## Dataset extract:
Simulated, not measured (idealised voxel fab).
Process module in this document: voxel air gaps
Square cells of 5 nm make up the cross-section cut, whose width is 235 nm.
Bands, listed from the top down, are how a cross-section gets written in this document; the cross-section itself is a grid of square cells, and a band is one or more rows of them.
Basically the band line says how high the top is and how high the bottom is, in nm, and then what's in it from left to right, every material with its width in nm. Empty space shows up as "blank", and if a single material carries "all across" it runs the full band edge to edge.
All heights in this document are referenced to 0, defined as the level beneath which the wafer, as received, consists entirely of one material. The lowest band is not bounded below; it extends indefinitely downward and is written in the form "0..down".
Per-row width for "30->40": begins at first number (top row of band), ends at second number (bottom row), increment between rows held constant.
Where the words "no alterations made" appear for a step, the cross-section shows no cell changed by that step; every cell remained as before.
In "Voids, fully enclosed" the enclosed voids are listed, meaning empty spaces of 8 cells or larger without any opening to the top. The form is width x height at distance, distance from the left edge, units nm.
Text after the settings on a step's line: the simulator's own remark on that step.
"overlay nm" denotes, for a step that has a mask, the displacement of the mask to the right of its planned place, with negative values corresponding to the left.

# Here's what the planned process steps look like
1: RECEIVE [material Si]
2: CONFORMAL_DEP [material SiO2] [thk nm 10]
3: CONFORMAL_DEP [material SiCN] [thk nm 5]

## Assigned task:
Set down each line exactly as it appears, starting at the top of the data and ending at the line containing "Square cells of", and include no other lines.

## Your solution:
Simulated, not measured (idealised voxel fab).
Process module in this document: voxel air gaps
Square cells of 5 nm make up the cross-section cut, whose width is 235 nm.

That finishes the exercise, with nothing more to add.